- _Work task_
The lines below starting at the line containing "Title: Process Module" and ending at the line containing "Cross-section spec: square-cell" are to be repeated exactly, with both ends kept and nothing else added.

- _Supplied material_
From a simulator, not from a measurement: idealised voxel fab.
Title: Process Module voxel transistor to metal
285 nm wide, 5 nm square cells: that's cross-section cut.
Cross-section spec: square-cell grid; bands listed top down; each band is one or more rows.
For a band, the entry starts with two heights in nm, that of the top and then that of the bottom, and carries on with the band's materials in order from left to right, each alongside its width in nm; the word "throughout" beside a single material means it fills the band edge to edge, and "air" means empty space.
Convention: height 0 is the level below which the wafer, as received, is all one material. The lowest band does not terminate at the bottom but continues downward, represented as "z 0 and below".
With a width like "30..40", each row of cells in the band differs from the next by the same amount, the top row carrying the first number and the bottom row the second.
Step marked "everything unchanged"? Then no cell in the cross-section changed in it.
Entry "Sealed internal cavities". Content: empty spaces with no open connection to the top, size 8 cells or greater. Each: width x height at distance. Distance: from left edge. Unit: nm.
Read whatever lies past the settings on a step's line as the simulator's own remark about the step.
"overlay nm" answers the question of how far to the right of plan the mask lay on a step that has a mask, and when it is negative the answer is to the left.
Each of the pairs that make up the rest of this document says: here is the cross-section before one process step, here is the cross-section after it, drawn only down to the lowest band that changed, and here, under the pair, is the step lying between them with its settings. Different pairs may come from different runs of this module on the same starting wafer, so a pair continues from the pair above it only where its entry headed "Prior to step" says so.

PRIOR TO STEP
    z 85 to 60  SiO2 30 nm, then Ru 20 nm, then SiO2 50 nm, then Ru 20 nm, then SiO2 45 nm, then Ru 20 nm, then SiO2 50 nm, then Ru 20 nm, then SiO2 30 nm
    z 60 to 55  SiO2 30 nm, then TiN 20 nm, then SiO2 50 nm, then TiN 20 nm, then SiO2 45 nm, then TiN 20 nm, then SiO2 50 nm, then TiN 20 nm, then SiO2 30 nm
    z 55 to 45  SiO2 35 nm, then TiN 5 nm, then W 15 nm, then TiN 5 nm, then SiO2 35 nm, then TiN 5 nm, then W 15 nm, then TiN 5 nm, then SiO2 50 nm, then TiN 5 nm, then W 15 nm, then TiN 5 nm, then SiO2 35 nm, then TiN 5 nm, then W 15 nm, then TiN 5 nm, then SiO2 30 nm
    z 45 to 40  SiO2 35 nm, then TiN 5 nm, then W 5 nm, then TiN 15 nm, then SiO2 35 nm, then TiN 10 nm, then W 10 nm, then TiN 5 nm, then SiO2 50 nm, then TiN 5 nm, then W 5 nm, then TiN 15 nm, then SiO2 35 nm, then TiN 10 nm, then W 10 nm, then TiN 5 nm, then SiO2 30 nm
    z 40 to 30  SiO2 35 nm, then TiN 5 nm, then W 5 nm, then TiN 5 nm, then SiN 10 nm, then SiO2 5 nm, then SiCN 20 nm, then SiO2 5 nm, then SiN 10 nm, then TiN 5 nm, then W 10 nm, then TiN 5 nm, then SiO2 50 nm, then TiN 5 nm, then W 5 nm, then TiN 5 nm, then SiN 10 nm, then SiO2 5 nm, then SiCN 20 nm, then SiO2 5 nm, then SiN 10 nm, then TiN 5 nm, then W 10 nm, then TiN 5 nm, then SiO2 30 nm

- _Exercise solution_
Title: Process Module voxel transistor to metal
285 nm wide, 5 nm square cells: that's cross-section cut.
Cross-section spec: square-cell grid; bands listed top down; each band is one or more rows.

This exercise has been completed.